(Exercise data Opens)

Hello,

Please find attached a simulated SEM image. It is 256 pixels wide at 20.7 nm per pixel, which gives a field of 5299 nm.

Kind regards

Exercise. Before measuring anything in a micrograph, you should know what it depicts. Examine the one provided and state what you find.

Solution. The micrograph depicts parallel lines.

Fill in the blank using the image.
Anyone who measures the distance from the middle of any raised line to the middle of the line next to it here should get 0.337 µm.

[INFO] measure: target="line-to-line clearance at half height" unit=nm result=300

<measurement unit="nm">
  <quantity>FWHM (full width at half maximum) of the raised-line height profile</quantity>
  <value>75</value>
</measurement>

(Exercise data Closes)

Output all of the material, please, exactly as it stands.

**Task response**
Hello,

Please find attached a simulated SEM image. It is 256 pixels wide at 20.7 nm per pixel, which gives a field of 5299 nm.

Kind regards

Exercise. Before measuring anything in a micrograph, you should know what it depicts. Examine the one provided and state what you find.

Solution. The micrograph depicts parallel lines.

Fill in the blank using the image.
Anyone who measures the distance from the middle of any raised line to the middle of the line next to it here should get 0.337 µm.

[INFO] measure: target="line-to-line clearance at half height" unit=nm result=300

<measurement unit="nm">
  <quantity>FWHM (full width at half maximum) of the raised-line height profile</quantity>
  <value>75</value>
</measurement>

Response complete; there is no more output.